Task item: Only the lines from the beginning of the data below through the line containing "R2: thickness taken" belong in the response, each copied exactly.

Raw data:
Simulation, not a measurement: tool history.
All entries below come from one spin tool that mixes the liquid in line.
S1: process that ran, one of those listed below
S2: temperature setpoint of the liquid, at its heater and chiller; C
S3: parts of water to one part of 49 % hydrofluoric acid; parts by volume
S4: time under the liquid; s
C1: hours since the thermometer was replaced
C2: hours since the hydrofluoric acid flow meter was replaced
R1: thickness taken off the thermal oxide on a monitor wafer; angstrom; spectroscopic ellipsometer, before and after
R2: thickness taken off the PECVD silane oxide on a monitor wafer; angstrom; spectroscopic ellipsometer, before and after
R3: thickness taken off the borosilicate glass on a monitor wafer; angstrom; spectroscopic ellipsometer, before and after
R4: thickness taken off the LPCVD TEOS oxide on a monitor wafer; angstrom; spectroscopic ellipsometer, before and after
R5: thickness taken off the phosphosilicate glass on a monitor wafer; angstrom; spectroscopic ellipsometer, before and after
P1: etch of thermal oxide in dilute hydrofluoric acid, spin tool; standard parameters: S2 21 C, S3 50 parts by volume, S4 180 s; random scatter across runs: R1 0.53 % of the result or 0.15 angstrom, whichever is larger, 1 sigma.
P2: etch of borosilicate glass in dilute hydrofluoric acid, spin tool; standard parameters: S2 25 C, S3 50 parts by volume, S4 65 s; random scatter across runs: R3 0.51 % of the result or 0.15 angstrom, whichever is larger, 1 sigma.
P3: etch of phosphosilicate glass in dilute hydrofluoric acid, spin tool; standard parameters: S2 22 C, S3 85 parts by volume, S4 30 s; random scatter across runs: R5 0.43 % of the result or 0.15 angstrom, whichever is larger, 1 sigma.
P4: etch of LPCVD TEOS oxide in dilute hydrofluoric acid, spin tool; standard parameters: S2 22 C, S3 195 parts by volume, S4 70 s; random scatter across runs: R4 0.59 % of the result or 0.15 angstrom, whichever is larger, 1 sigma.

Task solution:
Simulation, not a measurement: tool history.
All entries below come from one spin tool that mixes the liquid in line.
S1: process that ran, one of those listed below
S2: temperature setpoint of the liquid, at its heater and chiller; C
S3: parts of water to one part of 49 % hydrofluoric acid; parts by volume
S4: time under the liquid; s
C1: hours since the thermometer was replaced
C2: hours since the hydrofluoric acid flow meter was replaced
R1: thickness taken off the thermal oxide on a monitor wafer; angstrom; spectroscopic ellipsometer, before and after
R2: thickness taken off the PECVD silane oxide on a monitor wafer; angstrom; spectroscopic ellipsometer, before and after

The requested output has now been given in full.